→ **Work instruction**
In the listing below, locate the line that contains "300 / chemical SiO2 0.64 / Si 800" and the line that contains "The run with". Restate word for word those two lines and every line between them, and nothing else.

→ **Provided records**
━━━━

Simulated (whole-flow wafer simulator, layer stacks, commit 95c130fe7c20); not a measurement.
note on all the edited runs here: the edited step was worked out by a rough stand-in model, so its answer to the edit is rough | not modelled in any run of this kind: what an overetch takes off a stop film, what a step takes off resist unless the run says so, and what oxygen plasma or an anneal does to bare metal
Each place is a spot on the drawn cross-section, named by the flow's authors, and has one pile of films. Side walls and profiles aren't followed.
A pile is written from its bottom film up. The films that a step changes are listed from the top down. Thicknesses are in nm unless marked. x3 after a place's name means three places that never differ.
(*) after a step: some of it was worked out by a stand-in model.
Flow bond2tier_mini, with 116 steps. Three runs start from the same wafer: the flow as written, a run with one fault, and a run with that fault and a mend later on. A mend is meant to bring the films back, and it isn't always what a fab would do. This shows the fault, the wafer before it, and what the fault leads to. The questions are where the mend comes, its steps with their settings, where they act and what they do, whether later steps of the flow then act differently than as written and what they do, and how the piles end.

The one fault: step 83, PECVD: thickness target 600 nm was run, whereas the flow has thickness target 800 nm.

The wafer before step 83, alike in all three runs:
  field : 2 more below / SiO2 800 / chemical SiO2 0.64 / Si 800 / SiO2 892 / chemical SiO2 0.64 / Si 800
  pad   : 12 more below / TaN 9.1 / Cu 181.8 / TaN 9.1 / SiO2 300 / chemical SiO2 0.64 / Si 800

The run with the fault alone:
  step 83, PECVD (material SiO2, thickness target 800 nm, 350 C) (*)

━━━━

→ **Written answer**
  pad   : 12 more below / TaN 9.1 / Cu 181.8 / TaN 9.1 / SiO2 300 / chemical SiO2 0.64 / Si 800

The run with the fault alone:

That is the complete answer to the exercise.